─── Given information
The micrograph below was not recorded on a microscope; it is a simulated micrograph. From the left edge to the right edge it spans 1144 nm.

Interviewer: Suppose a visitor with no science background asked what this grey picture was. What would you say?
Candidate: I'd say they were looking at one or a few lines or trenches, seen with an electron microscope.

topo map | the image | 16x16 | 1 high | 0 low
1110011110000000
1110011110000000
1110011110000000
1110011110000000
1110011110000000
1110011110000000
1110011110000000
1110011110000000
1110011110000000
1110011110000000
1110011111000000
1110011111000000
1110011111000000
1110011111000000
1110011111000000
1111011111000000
──────

## Work request
The first line of the data, the line with "Interviewer: Suppose a", and all lines in between are to be copied exactly. Leave out everything else.

## Exercise solution
The micrograph below was not recorded on a microscope; it is a simulated micrograph. From the left edge to the right edge it spans 1144 nm.

Interviewer: Suppose a visitor with no science background asked what this grey picture was. What would you say?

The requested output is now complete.